Work item
Retype all of the data. Every line must match exactly.

Data shown
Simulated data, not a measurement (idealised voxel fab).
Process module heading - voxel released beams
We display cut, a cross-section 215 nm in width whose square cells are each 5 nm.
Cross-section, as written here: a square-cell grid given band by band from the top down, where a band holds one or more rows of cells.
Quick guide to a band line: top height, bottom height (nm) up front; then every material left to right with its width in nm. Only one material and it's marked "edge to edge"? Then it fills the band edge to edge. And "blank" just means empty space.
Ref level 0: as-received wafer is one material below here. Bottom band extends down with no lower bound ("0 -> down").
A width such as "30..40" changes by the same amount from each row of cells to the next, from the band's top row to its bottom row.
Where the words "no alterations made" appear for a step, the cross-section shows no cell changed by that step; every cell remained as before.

Task solution
Simulated data, not a measurement (idealised voxel fab).
Process module heading - voxel released beams
We display cut, a cross-section 215 nm in width whose square cells are each 5 nm.
Cross-section, as written here: a square-cell grid given band by band from the top down, where a band holds one or more rows of cells.
Quick guide to a band line: top height, bottom height (nm) up front; then every material left to right with its width in nm. Only one material and it's marked "edge to edge"? Then it fills the band edge to edge. And "blank" just means empty space.
Ref level 0: as-received wafer is one material below here. Bottom band extends down with no lower bound ("0 -> down").
A width such as "30..40" changes by the same amount from each row of cells to the next, from the band's top row to its bottom row.
Where the words "no alterations made" appear for a step, the cross-section shows no cell changed by that step; every cell remained as before.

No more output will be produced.